_Brief_
The records below should be set down in full, please, without any change.

======== Provided material ========

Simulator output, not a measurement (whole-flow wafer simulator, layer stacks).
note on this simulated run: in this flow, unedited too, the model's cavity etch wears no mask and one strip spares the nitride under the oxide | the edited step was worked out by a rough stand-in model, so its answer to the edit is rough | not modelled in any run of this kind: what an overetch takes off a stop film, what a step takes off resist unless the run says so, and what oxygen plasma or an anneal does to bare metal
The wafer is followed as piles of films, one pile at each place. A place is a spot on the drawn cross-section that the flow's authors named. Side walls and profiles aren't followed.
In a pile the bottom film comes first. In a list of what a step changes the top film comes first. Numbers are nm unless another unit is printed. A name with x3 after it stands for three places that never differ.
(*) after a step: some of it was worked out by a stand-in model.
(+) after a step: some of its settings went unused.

========

_Exercise solution_
Simulator output, not a measurement (whole-flow wafer simulator, layer stacks).
note on this simulated run: in this flow, unedited too, the model's cavity etch wears no mask and one strip spares the nitride under the oxide | the edited step was worked out by a rough stand-in model, so its answer to the edit is rough | not modelled in any run of this kind: what an overetch takes off a stop film, what a step takes off resist unless the run says so, and what oxygen plasma or an anneal does to bare metal
The wafer is followed as piles of films, one pile at each place. A place is a spot on the drawn cross-section that the flow's authors named. Side walls and profiles aren't followed.
In a pile the bottom film comes first. In a list of what a step changes the top film comes first. Numbers are nm unless another unit is printed. A name with x3 after it stands for three places that never differ.
(*) after a step: some of it was worked out by a stand-in model.
(+) after a step: some of its settings went unused.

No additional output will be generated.